Information shown:
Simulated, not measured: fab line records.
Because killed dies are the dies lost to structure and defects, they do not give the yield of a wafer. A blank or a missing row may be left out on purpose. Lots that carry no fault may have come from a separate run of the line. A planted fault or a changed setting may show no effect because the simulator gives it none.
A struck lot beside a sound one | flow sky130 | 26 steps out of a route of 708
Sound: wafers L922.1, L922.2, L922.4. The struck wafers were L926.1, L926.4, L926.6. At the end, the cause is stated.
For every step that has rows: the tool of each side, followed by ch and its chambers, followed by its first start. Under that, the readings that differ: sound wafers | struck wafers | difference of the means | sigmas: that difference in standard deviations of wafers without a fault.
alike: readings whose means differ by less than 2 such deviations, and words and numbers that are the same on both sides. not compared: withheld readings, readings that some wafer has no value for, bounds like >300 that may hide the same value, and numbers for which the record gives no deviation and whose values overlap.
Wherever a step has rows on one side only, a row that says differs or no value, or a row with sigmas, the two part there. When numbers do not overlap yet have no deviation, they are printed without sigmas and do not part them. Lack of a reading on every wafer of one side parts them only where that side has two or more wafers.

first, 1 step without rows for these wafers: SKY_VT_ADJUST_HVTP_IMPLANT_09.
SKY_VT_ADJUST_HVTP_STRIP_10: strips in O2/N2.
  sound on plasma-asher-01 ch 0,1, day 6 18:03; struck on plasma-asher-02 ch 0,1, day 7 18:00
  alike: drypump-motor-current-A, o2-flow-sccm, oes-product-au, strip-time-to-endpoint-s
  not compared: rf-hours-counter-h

Requirement:
Repeat the material word for word from its opening line up to and including the line containing "Sound: wafers L922.1, L922.2, L922.4.".

Written reply:
Simulated, not measured: fab line records.
Because killed dies are the dies lost to structure and defects, they do not give the yield of a wafer. A blank or a missing row may be left out on purpose. Lots that carry no fault may have come from a separate run of the line. A planted fault or a changed setting may show no effect because the simulator gives it none.
A struck lot beside a sound one | flow sky130 | 26 steps out of a route of 708
Sound: wafers L922.1, L922.2, L922.4. The struck wafers were L926.1, L926.4, L926.6. At the end, the cause is stated.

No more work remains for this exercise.